### Work item
In the entries that follow, the line with "Back: a regular array of holes" opens the range and the line with "How large is the mid-height" closes it; repeat that range exactly, both lines included.

### Excerpted records
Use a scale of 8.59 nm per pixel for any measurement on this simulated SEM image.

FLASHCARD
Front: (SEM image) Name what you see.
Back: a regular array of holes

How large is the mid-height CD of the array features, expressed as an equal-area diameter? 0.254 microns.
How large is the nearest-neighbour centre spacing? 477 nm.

### Task response
Back: a regular array of holes

How large is the mid-height CD of the array features, expressed as an equal-area diameter? 0.254 microns.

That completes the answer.